****************************************

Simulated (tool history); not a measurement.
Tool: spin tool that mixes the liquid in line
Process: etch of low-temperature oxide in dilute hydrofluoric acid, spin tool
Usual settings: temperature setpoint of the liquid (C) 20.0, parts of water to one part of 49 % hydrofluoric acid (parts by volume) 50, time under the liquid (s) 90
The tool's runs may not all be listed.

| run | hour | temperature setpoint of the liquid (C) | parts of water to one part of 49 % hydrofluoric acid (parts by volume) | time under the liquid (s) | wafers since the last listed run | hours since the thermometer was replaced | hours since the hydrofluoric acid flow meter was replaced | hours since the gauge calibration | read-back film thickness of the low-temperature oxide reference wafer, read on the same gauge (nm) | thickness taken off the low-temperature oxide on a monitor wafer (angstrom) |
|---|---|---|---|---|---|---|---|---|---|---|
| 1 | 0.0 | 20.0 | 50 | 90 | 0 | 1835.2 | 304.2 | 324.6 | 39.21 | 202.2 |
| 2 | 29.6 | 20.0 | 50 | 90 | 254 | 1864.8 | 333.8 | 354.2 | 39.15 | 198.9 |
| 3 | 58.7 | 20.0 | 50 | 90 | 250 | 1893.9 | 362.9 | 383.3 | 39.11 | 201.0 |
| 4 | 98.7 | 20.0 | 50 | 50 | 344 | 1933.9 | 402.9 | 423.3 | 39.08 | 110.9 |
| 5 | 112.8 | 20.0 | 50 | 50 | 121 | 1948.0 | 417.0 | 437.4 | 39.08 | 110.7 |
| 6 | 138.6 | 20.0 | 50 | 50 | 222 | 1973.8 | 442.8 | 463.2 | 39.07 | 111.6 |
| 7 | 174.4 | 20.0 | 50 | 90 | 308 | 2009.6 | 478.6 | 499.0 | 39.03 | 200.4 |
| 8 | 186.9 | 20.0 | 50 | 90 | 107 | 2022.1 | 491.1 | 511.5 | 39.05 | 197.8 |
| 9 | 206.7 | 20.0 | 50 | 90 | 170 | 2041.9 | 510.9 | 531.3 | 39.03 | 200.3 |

****************************************

# Assigned task
Copy out each line of the data above, exactly, if it lies between the line holding "Tool: spin tool that mixes the liquid in line" and the line holding "39.05 | 197.8 |", inclusive; copy no other line.

# Response area
Tool: spin tool that mixes the liquid in line
Process: etch of low-temperature oxide in dilute hydrofluoric acid, spin tool
Usual settings: temperature setpoint of the liquid (C) 20.0, parts of water to one part of 49 % hydrofluoric acid (parts by volume) 50, time under the liquid (s) 90
The tool's runs may not all be listed.

| run | hour | temperature setpoint of the liquid (C) | parts of water to one part of 49 % hydrofluoric acid (parts by volume) | time under the liquid (s) | wafers since the last listed run | hours since the thermometer was replaced | hours since the hydrofluoric acid flow meter was replaced | hours since the gauge calibration | read-back film thickness of the low-temperature oxide reference wafer, read on the same gauge (nm) | thickness taken off the low-temperature oxide on a monitor wafer (angstrom) |
|---|---|---|---|---|---|---|---|---|---|---|
| 1 | 0.0 | 20.0 | 50 | 90 | 0 | 1835.2 | 304.2 | 324.6 | 39.21 | 202.2 |
| 2 | 29.6 | 20.0 | 50 | 90 | 254 | 1864.8 | 333.8 | 354.2 | 39.15 | 198.9 |
| 3 | 58.7 | 20.0 | 50 | 90 | 250 | 1893.9 | 362.9 | 383.3 | 39.11 | 201.0 |
| 4 | 98.7 | 20.0 | 50 | 50 | 344 | 1933.9 | 402.9 | 423.3 | 39.08 | 110.9 |
| 5 | 112.8 | 20.0 | 50 | 50 | 121 | 1948.0 | 417.0 | 437.4 | 39.08 | 110.7 |
| 6 | 138.6 | 20.0 | 50 | 50 | 222 | 1973.8 | 442.8 | 463.2 | 39.07 | 111.6 |
| 7 | 174.4 | 20.0 | 50 | 90 | 308 | 2009.6 | 478.6 | 499.0 | 39.03 | 200.4 |
| 8 | 186.9 | 20.0 | 50 | 90 | 107 | 2022.1 | 491.1 | 511.5 | 39.05 | 197.8 |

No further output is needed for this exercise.